═══ Data for analysis ═══

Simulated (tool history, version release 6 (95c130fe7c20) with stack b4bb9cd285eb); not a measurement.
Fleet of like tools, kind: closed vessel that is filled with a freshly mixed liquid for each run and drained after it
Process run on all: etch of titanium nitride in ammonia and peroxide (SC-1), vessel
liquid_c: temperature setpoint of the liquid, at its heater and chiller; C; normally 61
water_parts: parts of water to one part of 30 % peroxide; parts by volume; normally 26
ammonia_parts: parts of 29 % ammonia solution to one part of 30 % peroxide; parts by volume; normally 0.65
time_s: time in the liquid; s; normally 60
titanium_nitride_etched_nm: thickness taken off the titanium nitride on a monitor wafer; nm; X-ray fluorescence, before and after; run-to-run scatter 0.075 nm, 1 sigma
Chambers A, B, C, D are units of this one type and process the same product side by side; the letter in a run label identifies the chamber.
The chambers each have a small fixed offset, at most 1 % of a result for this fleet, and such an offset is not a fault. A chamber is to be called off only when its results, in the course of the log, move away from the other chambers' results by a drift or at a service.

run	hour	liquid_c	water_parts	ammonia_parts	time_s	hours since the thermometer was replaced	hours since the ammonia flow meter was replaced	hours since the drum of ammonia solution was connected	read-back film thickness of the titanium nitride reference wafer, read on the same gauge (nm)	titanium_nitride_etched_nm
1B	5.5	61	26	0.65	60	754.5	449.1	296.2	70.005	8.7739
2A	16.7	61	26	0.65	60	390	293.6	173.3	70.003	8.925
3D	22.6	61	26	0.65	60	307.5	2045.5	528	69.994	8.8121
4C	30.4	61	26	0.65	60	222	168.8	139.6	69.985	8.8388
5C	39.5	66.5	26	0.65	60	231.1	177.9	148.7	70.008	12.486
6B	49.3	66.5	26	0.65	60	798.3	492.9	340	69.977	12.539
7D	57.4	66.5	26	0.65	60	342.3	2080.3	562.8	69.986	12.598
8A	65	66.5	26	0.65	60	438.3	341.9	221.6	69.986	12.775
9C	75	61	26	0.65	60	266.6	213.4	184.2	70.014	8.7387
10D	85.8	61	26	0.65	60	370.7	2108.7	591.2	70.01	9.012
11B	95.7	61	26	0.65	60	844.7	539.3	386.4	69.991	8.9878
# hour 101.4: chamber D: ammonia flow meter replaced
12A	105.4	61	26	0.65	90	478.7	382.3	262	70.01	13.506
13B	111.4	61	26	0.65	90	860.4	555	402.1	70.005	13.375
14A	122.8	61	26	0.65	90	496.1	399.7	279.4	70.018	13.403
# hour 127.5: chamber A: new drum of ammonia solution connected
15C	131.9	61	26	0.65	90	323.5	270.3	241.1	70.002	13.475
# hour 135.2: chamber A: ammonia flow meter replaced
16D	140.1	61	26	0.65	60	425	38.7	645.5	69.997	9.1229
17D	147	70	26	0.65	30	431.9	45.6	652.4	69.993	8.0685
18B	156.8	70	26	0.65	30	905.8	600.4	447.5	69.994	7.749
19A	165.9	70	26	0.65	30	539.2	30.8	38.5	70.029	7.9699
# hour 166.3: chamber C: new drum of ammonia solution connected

═══

* _Assigned task_
Print exactly the lines above from the one with "water_parts: parts of" to the one with "Chambers A, B, C, D", including both.

* _Reply_
water_parts: parts of water to one part of 30 % peroxide; parts by volume; normally 26
ammonia_parts: parts of 29 % ammonia solution to one part of 30 % peroxide; parts by volume; normally 0.65
time_s: time in the liquid; s; normally 60
titanium_nitride_etched_nm: thickness taken off the titanium nitride on a monitor wafer; nm; X-ray fluorescence, before and after; run-to-run scatter 0.075 nm, 1 sigma
Chambers A, B, C, D are units of this one type and process the same product side by side; the letter in a run label identifies the chamber.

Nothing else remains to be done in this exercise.